Work task
Using the listing below, copy exactly the lines from the one containing "first, 6 steps" to the one containing "sound on rie_metal-01", both lines included, and no others.

Extracted data
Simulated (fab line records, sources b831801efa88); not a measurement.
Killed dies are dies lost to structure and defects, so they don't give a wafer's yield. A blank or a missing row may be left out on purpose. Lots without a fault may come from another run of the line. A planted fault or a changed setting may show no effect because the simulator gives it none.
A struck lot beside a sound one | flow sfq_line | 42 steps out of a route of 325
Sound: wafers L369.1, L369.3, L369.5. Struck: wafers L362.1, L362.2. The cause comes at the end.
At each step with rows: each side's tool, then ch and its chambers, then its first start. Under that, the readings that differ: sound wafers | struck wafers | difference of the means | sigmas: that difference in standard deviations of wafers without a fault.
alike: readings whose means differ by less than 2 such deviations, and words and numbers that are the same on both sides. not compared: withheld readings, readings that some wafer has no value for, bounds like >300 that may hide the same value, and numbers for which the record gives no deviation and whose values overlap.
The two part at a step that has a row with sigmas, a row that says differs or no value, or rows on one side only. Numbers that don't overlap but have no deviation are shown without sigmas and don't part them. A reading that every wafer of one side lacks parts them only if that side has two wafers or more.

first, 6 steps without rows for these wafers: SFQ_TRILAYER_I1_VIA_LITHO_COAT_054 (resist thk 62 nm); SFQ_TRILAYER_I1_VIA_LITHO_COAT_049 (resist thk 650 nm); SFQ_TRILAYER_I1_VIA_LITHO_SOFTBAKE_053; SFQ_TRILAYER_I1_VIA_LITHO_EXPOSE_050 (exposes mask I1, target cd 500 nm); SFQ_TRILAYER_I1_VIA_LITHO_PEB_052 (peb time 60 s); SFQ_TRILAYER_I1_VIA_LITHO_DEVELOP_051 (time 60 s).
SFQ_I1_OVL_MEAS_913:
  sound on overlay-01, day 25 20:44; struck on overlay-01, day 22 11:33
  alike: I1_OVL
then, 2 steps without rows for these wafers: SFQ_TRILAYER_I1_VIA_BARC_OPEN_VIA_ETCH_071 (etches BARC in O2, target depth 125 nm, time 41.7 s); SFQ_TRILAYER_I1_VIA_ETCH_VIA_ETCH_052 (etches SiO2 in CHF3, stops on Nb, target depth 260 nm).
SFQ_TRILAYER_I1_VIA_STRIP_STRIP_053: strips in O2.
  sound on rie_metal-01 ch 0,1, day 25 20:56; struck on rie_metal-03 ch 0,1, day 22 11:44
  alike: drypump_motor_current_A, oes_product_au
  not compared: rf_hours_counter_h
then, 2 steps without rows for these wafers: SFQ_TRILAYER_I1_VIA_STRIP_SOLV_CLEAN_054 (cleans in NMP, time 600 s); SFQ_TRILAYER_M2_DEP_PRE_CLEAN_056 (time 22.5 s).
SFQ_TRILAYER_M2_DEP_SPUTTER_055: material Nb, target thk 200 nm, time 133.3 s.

Task result
first, 6 steps without rows for these wafers: SFQ_TRILAYER_I1_VIA_LITHO_COAT_054 (resist thk 62 nm); SFQ_TRILAYER_I1_VIA_LITHO_COAT_049 (resist thk 650 nm); SFQ_TRILAYER_I1_VIA_LITHO_SOFTBAKE_053; SFQ_TRILAYER_I1_VIA_LITHO_EXPOSE_050 (exposes mask I1, target cd 500 nm); SFQ_TRILAYER_I1_VIA_LITHO_PEB_052 (peb time 60 s); SFQ_TRILAYER_I1_VIA_LITHO_DEVELOP_051 (time 60 s).
SFQ_I1_OVL_MEAS_913:
  sound on overlay-01, day 25 20:44; struck on overlay-01, day 22 11:33
  alike: I1_OVL
then, 2 steps without rows for these wafers: SFQ_TRILAYER_I1_VIA_BARC_OPEN_VIA_ETCH_071 (etches BARC in O2, target depth 125 nm, time 41.7 s); SFQ_TRILAYER_I1_VIA_ETCH_VIA_ETCH_052 (etches SiO2 in CHF3, stops on Nb, target depth 260 nm).
SFQ_TRILAYER_I1_VIA_STRIP_STRIP_053: strips in O2.
  sound on rie_metal-01 ch 0,1, day 25 20:56; struck on rie_metal-03 ch 0,1, day 22 11:44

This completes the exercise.